● ● ● ● ● ● ●
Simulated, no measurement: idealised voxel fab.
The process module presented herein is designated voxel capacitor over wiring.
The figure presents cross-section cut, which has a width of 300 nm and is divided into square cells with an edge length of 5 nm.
● ● ● ● ● ● ●

Give back the material above exactly as it was given.

Simulated, no measurement: idealised voxel fab.
The process module presented herein is designated voxel capacitor over wiring.
The figure presents cross-section cut, which has a width of 300 nm and is divided into square cells with an edge length of 5 nm.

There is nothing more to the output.